= = = = =

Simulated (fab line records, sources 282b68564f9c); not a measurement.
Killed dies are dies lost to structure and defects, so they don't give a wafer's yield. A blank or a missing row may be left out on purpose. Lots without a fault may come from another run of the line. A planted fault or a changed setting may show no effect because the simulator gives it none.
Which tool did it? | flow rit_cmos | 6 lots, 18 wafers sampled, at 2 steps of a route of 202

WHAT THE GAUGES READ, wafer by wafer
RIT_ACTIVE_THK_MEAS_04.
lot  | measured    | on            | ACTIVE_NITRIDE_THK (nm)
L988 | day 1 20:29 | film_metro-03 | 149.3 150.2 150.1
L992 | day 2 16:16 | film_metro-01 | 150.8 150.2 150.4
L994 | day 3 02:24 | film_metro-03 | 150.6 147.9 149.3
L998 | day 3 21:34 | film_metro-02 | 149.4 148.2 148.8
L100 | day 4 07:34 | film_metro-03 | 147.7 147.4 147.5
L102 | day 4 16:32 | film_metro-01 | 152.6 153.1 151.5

= = = = =

Assigned task – All of the material must be written out again exactly.

Answer space –
Simulated (fab line records, sources 282b68564f9c); not a measurement.
Killed dies are dies lost to structure and defects, so they don't give a wafer's yield. A blank or a missing row may be left out on purpose. Lots without a fault may come from another run of the line. A planted fault or a changed setting may show no effect because the simulator gives it none.
Which tool did it? | flow rit_cmos | 6 lots, 18 wafers sampled, at 2 steps of a route of 202

WHAT THE GAUGES READ, wafer by wafer
RIT_ACTIVE_THK_MEAS_04.
lot  | measured    | on            | ACTIVE_NITRIDE_THK (nm)
L988 | day 1 20:29 | film_metro-03 | 149.3 150.2 150.1
L992 | day 2 16:16 | film_metro-01 | 150.8 150.2 150.4
L994 | day 3 02:24 | film_metro-03 | 150.6 147.9 149.3
L998 | day 3 21:34 | film_metro-02 | 149.4 148.2 148.8
L100 | day 4 07:34 | film_metro-03 | 147.7 147.4 147.5
L102 | day 4 16:32 | film_metro-01 | 152.6 153.1 151.5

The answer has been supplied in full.